Source material.
· · · · ·

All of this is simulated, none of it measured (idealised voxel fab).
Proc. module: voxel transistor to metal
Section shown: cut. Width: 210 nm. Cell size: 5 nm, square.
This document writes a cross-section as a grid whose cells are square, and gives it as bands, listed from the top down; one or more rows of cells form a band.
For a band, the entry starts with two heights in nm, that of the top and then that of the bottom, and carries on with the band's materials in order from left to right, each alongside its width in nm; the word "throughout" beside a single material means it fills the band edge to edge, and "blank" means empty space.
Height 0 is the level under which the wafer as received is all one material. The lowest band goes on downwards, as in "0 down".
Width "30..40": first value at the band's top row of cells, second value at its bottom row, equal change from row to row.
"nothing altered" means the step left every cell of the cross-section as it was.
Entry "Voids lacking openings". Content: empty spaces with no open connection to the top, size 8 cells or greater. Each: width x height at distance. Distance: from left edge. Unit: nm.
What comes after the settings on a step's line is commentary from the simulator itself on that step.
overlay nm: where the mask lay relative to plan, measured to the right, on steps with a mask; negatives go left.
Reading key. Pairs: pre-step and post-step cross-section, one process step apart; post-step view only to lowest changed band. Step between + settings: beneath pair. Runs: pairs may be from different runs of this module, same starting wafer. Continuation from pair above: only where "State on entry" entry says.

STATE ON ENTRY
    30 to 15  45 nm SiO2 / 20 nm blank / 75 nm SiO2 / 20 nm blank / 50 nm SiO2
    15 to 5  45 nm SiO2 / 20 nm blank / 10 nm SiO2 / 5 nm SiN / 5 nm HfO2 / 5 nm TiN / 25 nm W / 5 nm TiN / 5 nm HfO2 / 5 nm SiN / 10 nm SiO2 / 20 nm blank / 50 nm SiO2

· · · · ·

Activity.
The answer should consist of the lines from the first line of the entries through the line with "This document writes", copied exactly.

Task response.
All of this is simulated, none of it measured (idealised voxel fab).
Proc. module: voxel transistor to metal
Section shown: cut. Width: 210 nm. Cell size: 5 nm, square.
This document writes a cross-section as a grid whose cells are square, and gives it as bands, listed from the top down; one or more rows of cells form a band.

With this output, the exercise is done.